── Stored data

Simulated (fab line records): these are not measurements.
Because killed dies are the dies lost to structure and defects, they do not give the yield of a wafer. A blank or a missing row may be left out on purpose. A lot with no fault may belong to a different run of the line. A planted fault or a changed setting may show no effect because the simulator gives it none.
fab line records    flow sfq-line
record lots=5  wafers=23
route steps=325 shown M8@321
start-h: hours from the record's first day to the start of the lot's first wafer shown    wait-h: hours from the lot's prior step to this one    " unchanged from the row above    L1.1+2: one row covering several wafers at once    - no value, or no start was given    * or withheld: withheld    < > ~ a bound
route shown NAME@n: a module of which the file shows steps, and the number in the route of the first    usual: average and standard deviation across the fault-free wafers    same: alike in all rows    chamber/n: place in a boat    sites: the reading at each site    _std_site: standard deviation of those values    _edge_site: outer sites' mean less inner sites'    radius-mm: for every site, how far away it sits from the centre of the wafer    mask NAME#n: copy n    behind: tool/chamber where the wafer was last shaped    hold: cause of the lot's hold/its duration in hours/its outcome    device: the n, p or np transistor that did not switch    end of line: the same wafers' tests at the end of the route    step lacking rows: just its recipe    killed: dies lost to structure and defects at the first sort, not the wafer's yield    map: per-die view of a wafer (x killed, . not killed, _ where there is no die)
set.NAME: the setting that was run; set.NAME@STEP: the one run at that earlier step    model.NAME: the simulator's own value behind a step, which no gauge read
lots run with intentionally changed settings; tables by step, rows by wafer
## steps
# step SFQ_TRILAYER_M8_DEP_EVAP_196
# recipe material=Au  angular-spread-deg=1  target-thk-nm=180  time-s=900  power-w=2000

────

◆ Requirement ◆
When copying the data above, please keep exactly the lines from its first line through the line with "start-h: hours from", both ends included, and drop the rest.

◆ Written reply ◆
Simulated (fab line records): these are not measurements.
Because killed dies are the dies lost to structure and defects, they do not give the yield of a wafer. A blank or a missing row may be left out on purpose. A lot with no fault may belong to a different run of the line. A planted fault or a changed setting may show no effect because the simulator gives it none.
fab line records    flow sfq-line
record lots=5  wafers=23
route steps=325 shown M8@321
start-h: hours from the record's first day to the start of the lot's first wafer shown    wait-h: hours from the lot's prior step to this one    " unchanged from the row above    L1.1+2: one row covering several wafers at once    - no value, or no start was given    * or withheld: withheld    < > ~ a bound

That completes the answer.